• Brief:
Find the line in the entries below that contains "Each cross-section below". Repeat it exactly, and every line after it through the line that contains "When a width".

--- START ---

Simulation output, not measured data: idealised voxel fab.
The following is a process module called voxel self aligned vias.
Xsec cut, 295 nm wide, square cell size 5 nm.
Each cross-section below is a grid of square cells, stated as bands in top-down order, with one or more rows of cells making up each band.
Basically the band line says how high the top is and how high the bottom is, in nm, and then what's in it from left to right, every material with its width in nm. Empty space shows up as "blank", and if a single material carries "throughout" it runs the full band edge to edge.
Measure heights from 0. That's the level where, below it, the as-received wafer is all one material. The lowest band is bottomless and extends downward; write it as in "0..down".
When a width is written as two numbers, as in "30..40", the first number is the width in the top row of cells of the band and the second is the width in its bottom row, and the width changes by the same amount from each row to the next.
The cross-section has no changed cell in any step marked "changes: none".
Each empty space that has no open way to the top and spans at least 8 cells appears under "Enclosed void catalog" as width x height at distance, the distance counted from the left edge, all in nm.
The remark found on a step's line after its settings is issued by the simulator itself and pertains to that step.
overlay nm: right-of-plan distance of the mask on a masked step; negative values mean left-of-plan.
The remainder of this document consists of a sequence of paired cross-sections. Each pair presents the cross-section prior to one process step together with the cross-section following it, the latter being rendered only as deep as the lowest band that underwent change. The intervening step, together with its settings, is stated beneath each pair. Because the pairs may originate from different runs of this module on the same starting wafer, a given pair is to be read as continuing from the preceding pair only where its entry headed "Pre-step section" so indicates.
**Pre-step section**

--- END ---

• Exercise result:
Each cross-section below is a grid of square cells, stated as bands in top-down order, with one or more rows of cells making up each band.
Basically the band line says how high the top is and how high the bottom is, in nm, and then what's in it from left to right, every material with its width in nm. Empty space shows up as "blank", and if a single material carries "throughout" it runs the full band edge to edge.
Measure heights from 0. That's the level where, below it, the as-received wafer is all one material. The lowest band is bottomless and extends downward; write it as in "0..down".
When a width is written as two numbers, as in "30..40", the first number is the width in the top row of cells of the band and the second is the width in its bottom row, and the width changes by the same amount from each row to the next.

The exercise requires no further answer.